>>>

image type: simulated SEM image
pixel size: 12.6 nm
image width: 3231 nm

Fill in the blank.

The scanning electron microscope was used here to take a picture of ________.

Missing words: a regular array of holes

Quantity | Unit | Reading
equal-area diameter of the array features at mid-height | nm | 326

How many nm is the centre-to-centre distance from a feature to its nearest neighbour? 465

<<<

▶ [Brief]:
What is needed is an exact transcription of every entry above.

▶ [Written response]:
image type: simulated SEM image
pixel size: 12.6 nm
image width: 3231 nm

Fill in the blank.

The scanning electron microscope was used here to take a picture of ________.

Missing words: a regular array of holes

Quantity | Unit | Reading
equal-area diameter of the array features at mid-height | nm | 326

How many nm is the centre-to-centre distance from a feature to its nearest neighbour? 465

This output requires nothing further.